* [STUDY MATERIAL]
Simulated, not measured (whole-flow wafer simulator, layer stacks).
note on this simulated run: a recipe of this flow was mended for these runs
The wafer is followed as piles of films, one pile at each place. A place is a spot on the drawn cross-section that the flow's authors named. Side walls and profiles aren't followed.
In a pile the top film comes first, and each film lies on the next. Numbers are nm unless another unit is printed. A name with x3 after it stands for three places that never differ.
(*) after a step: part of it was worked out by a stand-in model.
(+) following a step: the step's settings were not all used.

* [ACTIVITY] Every entry should be transcribed exactly, with nothing omitted.

* [ANSWER SECTION]
Simulated, not measured (whole-flow wafer simulator, layer stacks).
note on this simulated run: a recipe of this flow was mended for these runs
The wafer is followed as piles of films, one pile at each place. A place is a spot on the drawn cross-section that the flow's authors named. Side walls and profiles aren't followed.
In a pile the top film comes first, and each film lies on the next. Numbers are nm unless another unit is printed. A name with x3 after it stands for three places that never differ.
(*) after a step: part of it was worked out by a stand-in model.
(+) following a step: the step's settings were not all used.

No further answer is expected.